### ASSIGNED TASK
From the first line of the data below through the line holding "(+) after a", write out each line exactly as it stands.

———
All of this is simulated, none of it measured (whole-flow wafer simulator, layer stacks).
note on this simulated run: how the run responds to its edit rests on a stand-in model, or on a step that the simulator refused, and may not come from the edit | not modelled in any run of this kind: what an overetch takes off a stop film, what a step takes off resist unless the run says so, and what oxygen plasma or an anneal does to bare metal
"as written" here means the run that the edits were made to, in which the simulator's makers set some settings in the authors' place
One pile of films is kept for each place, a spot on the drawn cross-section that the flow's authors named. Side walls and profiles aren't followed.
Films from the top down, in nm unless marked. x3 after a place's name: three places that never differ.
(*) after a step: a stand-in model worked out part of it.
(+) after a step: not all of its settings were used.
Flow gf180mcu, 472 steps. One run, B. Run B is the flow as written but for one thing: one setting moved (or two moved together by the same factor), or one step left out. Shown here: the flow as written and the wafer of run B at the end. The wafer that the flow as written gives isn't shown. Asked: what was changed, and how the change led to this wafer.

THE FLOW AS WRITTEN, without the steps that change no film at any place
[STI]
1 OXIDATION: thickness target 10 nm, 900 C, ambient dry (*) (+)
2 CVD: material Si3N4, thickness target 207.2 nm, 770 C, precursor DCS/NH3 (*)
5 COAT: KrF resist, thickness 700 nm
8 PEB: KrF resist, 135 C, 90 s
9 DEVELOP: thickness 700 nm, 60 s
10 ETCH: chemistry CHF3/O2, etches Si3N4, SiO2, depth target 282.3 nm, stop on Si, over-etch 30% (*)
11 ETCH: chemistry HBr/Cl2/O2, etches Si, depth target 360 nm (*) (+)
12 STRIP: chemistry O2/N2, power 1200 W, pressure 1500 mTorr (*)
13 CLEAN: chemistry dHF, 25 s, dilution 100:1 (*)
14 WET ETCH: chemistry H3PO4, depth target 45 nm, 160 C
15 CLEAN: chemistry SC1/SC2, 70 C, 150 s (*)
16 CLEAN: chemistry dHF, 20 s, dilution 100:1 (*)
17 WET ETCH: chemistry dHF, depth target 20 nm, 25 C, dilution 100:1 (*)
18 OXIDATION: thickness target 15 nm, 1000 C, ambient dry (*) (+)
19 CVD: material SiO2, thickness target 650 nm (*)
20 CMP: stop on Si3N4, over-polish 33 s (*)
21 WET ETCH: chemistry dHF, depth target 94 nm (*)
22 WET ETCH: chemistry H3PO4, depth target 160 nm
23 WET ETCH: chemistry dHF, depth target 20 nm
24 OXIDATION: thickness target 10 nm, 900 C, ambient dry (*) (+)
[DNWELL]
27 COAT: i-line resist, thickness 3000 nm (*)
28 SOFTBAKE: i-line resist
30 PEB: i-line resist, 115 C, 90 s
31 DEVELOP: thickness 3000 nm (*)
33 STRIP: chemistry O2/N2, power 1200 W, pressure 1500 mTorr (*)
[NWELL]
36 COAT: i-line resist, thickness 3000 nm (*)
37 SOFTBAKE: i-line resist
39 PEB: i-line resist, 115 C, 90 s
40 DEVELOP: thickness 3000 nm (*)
———

### YOUR RESPONSE
All of this is simulated, none of it measured (whole-flow wafer simulator, layer stacks).
note on this simulated run: how the run responds to its edit rests on a stand-in model, or on a step that the simulator refused, and may not come from the edit | not modelled in any run of this kind: what an overetch takes off a stop film, what a step takes off resist unless the run says so, and what oxygen plasma or an anneal does to bare metal
"as written" here means the run that the edits were made to, in which the simulator's makers set some settings in the authors' place
One pile of films is kept for each place, a spot on the drawn cross-section that the flow's authors named. Side walls and profiles aren't followed.
Films from the top down, in nm unless marked. x3 after a place's name: three places that never differ.
(*) after a step: a stand-in model worked out part of it.
(+) after a step: not all of its settings were used.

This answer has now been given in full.